= = = = = = =

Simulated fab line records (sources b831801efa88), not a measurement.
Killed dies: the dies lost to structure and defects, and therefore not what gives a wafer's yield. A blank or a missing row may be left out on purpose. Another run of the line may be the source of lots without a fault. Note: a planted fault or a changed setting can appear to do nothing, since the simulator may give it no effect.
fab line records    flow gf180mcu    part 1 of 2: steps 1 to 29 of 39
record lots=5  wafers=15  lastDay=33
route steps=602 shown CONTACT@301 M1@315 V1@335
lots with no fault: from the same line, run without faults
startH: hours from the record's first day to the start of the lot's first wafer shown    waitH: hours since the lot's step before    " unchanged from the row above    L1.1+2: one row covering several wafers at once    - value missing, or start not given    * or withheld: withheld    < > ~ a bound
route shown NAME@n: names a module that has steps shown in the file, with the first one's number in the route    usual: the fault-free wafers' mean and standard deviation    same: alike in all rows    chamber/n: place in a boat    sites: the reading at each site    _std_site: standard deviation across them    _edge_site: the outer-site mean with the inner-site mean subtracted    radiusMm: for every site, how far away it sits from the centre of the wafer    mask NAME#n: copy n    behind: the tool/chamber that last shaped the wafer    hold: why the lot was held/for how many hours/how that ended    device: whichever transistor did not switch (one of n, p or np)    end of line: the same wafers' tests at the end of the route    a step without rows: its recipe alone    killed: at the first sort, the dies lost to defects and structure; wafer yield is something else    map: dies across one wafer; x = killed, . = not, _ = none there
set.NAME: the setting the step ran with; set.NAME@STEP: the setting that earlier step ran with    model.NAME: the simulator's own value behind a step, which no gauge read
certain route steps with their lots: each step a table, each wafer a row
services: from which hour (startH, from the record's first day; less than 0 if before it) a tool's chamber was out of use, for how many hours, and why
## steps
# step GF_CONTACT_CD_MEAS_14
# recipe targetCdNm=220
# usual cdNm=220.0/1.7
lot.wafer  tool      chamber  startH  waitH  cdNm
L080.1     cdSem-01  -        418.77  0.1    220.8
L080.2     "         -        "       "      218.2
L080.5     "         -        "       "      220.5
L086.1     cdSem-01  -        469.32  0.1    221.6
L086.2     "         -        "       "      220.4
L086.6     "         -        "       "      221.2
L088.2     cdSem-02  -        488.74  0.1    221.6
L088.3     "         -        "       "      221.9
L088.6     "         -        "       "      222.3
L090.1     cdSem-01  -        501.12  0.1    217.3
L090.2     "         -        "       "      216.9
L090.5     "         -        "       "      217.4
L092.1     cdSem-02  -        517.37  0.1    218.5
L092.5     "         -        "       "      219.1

= = = = = = =

Set down the lines of the listing above verbatim, first line through the line containing "startH: hours from", inclusive; add no other lines.

**Answer section**
Simulated fab line records (sources b831801efa88), not a measurement.
Killed dies: the dies lost to structure and defects, and therefore not what gives a wafer's yield. A blank or a missing row may be left out on purpose. Another run of the line may be the source of lots without a fault. Note: a planted fault or a changed setting can appear to do nothing, since the simulator may give it no effect.
fab line records    flow gf180mcu    part 1 of 2: steps 1 to 29 of 39
record lots=5  wafers=15  lastDay=33
route steps=602 shown CONTACT@301 M1@315 V1@335
lots with no fault: from the same line, run without faults
startH: hours from the record's first day to the start of the lot's first wafer shown    waitH: hours since the lot's step before    " unchanged from the row above    L1.1+2: one row covering several wafers at once    - value missing, or start not given    * or withheld: withheld    < > ~ a bound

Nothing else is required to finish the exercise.